WORK TASK —
Your answer must hold only the lines below from the line containing "Rule: flag the" through the line containing "The record holds", each reproduced exactly.

DATA SECTION —
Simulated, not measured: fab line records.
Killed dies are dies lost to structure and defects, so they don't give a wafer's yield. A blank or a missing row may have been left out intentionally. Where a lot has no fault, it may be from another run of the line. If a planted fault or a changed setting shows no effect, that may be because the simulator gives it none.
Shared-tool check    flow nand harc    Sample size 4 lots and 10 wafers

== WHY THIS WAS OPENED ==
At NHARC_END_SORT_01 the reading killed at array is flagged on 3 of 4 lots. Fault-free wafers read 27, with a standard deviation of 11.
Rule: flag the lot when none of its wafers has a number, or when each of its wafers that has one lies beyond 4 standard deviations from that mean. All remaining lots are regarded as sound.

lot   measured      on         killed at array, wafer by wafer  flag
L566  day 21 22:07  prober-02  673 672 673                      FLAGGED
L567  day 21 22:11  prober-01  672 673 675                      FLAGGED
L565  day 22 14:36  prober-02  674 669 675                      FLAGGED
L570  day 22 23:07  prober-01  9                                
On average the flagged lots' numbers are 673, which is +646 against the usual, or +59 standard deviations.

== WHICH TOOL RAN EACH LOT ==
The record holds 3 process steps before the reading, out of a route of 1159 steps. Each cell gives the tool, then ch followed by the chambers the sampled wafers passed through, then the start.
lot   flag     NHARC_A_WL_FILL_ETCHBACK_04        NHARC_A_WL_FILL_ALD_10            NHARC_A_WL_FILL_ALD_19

ANSWER AREA —
Rule: flag the lot when none of its wafers has a number, or when each of its wafers that has one lies beyond 4 standard deviations from that mean. All remaining lots are regarded as sound.

lot   measured      on         killed at array, wafer by wafer  flag
L566  day 21 22:07  prober-02  673 672 673                      FLAGGED
L567  day 21 22:11  prober-01  672 673 675                      FLAGGED
L565  day 22 14:36  prober-02  674 669 675                      FLAGGED
L570  day 22 23:07  prober-01  9                                
On average the flagged lots' numbers are 673, which is +646 against the usual, or +59 standard deviations.

== WHICH TOOL RAN EACH LOT ==
The record holds 3 process steps before the reading, out of a route of 1159 steps. Each cell gives the tool, then ch followed by the chambers the sampled wafers passed through, then the start.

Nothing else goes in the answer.